**Work item:** Please print each record below exactly as it is written.

**Dataset extract:**
++++++++

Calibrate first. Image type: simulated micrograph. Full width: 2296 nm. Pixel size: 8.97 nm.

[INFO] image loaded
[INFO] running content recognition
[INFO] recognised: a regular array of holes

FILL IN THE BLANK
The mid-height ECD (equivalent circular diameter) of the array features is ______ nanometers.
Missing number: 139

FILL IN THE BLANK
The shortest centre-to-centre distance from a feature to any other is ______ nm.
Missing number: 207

++++++++

**Task answer:**
Calibrate first. Image type: simulated micrograph. Full width: 2296 nm. Pixel size: 8.97 nm.

[INFO] image loaded
[INFO] running content recognition
[INFO] recognised: a regular array of holes

FILL IN THE BLANK
The mid-height ECD (equivalent circular diameter) of the array features is ______ nanometers.
Missing number: 139

FILL IN THE BLANK
The shortest centre-to-centre distance from a feature to any other is ______ nm.
Missing number: 207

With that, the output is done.